**Requirement:** Lines to return, exactly: from the line with "The process module" to the line with "The cross-section shown" in the entries below, both included.

☆ ☆ ☆ ☆ ☆
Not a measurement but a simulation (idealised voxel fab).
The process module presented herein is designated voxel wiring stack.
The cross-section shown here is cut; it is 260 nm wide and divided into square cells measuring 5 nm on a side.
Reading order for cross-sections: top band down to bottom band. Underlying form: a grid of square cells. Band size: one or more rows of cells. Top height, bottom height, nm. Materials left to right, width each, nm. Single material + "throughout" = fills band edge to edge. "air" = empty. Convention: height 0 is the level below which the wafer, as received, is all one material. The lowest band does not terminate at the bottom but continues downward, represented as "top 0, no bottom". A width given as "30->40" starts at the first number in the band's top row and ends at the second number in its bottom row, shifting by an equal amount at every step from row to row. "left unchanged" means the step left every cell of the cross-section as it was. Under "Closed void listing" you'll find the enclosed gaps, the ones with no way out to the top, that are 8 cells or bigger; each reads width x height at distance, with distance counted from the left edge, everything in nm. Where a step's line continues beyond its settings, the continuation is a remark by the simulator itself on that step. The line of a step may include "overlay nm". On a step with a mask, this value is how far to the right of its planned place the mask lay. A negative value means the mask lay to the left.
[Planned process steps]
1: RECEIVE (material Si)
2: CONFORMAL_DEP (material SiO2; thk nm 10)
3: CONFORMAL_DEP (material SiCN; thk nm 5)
☆ ☆ ☆ ☆ ☆

**Task answer:**
The process module presented herein is designated voxel wiring stack.
The cross-section shown here is cut; it is 260 nm wide and divided into square cells measuring 5 nm on a side.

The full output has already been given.